RECORDED INFORMATION:
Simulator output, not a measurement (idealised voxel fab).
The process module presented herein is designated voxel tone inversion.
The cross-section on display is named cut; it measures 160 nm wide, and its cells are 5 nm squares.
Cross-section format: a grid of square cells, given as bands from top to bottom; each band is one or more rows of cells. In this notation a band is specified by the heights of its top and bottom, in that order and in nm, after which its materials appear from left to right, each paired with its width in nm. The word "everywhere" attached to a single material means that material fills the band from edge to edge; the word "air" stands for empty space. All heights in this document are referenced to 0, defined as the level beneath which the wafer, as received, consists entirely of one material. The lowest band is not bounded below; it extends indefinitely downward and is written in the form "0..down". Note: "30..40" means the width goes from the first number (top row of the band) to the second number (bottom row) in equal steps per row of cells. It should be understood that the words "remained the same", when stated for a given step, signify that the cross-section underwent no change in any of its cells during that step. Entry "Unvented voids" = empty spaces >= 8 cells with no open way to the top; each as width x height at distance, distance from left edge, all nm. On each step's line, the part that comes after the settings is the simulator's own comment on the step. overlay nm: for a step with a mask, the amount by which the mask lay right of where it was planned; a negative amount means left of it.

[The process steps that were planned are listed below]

ASSIGNED TASK: The whole listing should be restated word for word.

RESPONSE BOX:
Simulator output, not a measurement (idealised voxel fab).
The process module presented herein is designated voxel tone inversion.
The cross-section on display is named cut; it measures 160 nm wide, and its cells are 5 nm squares.
Cross-section format: a grid of square cells, given as bands from top to bottom; each band is one or more rows of cells. In this notation a band is specified by the heights of its top and bottom, in that order and in nm, after which its materials appear from left to right, each paired with its width in nm. The word "everywhere" attached to a single material means that material fills the band from edge to edge; the word "air" stands for empty space. All heights in this document are referenced to 0, defined as the level beneath which the wafer, as received, consists entirely of one material. The lowest band is not bounded below; it extends indefinitely downward and is written in the form "0..down". Note: "30..40" means the width goes from the first number (top row of the band) to the second number (bottom row) in equal steps per row of cells. It should be understood that the words "remained the same", when stated for a given step, signify that the cross-section underwent no change in any of its cells during that step. Entry "Unvented voids" = empty spaces >= 8 cells with no open way to the top; each as width x height at distance, distance from left edge, all nm. On each step's line, the part that comes after the settings is the simulator's own comment on the step. overlay nm: for a step with a mask, the amount by which the mask lay right of where it was planned; a negative amount means left of it.

[The process steps that were planned are listed below]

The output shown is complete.